ASSIGNMENT: What you output should match the data below exactly.

[STUDY MATERIAL]
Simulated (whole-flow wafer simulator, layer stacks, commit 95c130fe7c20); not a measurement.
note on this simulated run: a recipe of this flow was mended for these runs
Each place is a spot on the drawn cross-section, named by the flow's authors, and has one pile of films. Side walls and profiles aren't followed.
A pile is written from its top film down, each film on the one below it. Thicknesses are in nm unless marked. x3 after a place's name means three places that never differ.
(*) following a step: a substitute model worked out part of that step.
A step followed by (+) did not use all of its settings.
[/STUDY MATERIAL]

WRITTEN RESPONSE:
Simulated (whole-flow wafer simulator, layer stacks, commit 95c130fe7c20); not a measurement.
note on this simulated run: a recipe of this flow was mended for these runs
Each place is a spot on the drawn cross-section, named by the flow's authors, and has one pile of films. Side walls and profiles aren't followed.
A pile is written from its top film down, each film on the one below it. Thicknesses are in nm unless marked. x3 after a place's name means three places that never differ.
(*) following a step: a substitute model worked out part of that step.
A step followed by (+) did not use all of its settings.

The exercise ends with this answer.